######

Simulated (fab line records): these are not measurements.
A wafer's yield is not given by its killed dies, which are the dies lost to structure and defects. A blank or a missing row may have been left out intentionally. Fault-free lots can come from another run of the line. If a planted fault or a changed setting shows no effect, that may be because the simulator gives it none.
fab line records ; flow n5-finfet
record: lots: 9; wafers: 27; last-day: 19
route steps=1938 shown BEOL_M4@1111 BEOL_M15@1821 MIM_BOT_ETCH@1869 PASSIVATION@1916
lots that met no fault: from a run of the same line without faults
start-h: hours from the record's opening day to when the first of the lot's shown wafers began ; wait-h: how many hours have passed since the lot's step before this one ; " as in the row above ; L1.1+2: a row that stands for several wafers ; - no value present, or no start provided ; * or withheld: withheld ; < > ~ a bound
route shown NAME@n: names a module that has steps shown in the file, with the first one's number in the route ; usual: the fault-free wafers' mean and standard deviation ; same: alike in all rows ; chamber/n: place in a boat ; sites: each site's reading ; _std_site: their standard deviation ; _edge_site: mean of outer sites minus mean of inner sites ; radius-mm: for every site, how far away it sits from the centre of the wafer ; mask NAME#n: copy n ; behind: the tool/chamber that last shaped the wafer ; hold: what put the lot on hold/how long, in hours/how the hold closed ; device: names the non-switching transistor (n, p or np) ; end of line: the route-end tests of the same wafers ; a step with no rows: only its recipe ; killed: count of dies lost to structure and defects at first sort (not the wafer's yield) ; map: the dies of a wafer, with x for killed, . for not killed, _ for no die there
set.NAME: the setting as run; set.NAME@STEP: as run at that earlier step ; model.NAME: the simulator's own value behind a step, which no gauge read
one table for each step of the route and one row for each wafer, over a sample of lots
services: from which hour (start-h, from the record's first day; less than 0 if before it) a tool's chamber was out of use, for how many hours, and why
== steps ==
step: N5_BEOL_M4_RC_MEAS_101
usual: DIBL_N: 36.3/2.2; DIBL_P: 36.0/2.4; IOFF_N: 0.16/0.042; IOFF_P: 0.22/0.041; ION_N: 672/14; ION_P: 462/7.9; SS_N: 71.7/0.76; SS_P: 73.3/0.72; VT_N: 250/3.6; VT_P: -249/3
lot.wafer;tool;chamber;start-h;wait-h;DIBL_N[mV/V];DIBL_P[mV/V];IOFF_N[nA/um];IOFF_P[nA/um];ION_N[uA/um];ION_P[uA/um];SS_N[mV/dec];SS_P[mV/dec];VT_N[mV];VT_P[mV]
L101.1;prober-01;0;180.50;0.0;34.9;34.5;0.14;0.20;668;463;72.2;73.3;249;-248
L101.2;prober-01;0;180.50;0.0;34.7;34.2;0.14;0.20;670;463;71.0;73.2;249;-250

######

* Requirement: Nothing outside this range should appear: the lines from the start of the listing through the line with "route steps=1938 shown", each reproduced exactly, both ends included.

* Result:
Simulated (fab line records): these are not measurements.
A wafer's yield is not given by its killed dies, which are the dies lost to structure and defects. A blank or a missing row may have been left out intentionally. Fault-free lots can come from another run of the line. If a planted fault or a changed setting shows no effect, that may be because the simulator gives it none.
fab line records ; flow n5-finfet
record: lots: 9; wafers: 27; last-day: 19
route steps=1938 shown BEOL_M4@1111 BEOL_M15@1821 MIM_BOT_ETCH@1869 PASSIVATION@1916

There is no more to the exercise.